● ACTIVITY
Your output should contain every record, unchanged.

● INFORMATION SHOWN
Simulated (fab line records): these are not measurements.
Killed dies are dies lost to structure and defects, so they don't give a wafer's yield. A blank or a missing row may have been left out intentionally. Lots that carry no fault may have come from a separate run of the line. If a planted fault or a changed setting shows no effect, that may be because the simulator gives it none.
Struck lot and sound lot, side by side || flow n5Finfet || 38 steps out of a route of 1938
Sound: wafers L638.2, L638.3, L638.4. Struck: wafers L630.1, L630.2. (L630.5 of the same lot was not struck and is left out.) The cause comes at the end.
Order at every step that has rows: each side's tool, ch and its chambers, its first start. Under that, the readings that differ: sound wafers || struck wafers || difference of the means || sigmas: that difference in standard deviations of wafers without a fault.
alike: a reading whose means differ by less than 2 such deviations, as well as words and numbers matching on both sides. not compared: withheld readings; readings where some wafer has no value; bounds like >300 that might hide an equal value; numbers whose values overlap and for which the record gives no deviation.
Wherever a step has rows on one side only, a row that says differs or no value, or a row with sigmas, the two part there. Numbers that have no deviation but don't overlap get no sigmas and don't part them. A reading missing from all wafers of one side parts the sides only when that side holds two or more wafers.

● EXERCISE RESULT
Simulated (fab line records): these are not measurements.
Killed dies are dies lost to structure and defects, so they don't give a wafer's yield. A blank or a missing row may have been left out intentionally. Lots that carry no fault may have come from a separate run of the line. If a planted fault or a changed setting shows no effect, that may be because the simulator gives it none.
Struck lot and sound lot, side by side || flow n5Finfet || 38 steps out of a route of 1938
Sound: wafers L638.2, L638.3, L638.4. Struck: wafers L630.1, L630.2. (L630.5 of the same lot was not struck and is left out.) The cause comes at the end.
Order at every step that has rows: each side's tool, ch and its chambers, its first start. Under that, the readings that differ: sound wafers || struck wafers || difference of the means || sigmas: that difference in standard deviations of wafers without a fault.
alike: a reading whose means differ by less than 2 such deviations, as well as words and numbers matching on both sides. not compared: withheld readings; readings where some wafer has no value; bounds like >300 that might hide an equal value; numbers whose values overlap and for which the record gives no deviation.
Wherever a step has rows on one side only, a row that says differs or no value, or a row with sigmas, the two part there. Numbers that have no deviation but don't overlap get no sigmas and don't part them. A reading missing from all wafers of one side parts the sides only when that side holds two or more wafers.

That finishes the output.